#### Data records ####

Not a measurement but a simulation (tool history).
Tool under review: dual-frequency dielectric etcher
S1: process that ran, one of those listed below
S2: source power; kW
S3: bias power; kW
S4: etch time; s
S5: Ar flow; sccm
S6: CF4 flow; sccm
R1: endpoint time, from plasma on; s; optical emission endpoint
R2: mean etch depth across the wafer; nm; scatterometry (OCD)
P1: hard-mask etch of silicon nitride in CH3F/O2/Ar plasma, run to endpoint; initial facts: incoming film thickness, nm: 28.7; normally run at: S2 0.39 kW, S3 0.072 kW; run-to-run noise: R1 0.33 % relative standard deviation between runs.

####

**Assigned task:**
Repeat the data exactly. Leave nothing out.

**Response box:**
Not a measurement but a simulation (tool history).
Tool under review: dual-frequency dielectric etcher
S1: process that ran, one of those listed below
S2: source power; kW
S3: bias power; kW
S4: etch time; s
S5: Ar flow; sccm
S6: CF4 flow; sccm
R1: endpoint time, from plasma on; s; optical emission endpoint
R2: mean etch depth across the wafer; nm; scatterometry (OCD)
P1: hard-mask etch of silicon nitride in CH3F/O2/Ar plasma, run to endpoint; initial facts: incoming film thickness, nm: 28.7; normally run at: S2 0.39 kW, S3 0.072 kW; run-to-run noise: R1 0.33 % relative standard deviation between runs.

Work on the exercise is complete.